Work request. Transcribe the data exactly, stopping after the "Authors: We thank" line.

Supplied entries: Begin

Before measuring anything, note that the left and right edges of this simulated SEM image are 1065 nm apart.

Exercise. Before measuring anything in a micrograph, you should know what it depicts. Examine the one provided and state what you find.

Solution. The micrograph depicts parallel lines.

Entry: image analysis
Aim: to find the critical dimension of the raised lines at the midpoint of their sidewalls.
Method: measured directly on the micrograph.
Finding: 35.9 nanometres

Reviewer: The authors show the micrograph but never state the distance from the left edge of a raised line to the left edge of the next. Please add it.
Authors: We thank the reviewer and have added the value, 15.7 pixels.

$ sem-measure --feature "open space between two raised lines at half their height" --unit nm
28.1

Supplied entries: End

Written reply.
Before measuring anything, note that the left and right edges of this simulated SEM image are 1065 nm apart.

Exercise. Before measuring anything in a micrograph, you should know what it depicts. Examine the one provided and state what you find.

Solution. The micrograph depicts parallel lines.

Entry: image analysis
Aim: to find the critical dimension of the raised lines at the midpoint of their sidewalls.
Method: measured directly on the micrograph.
Finding: 35.9 nanometres

Reviewer: The authors show the micrograph but never state the distance from the left edge of a raised line to the left edge of the next. Please add it.
Authors: We thank the reviewer and have added the value, 15.7 pixels.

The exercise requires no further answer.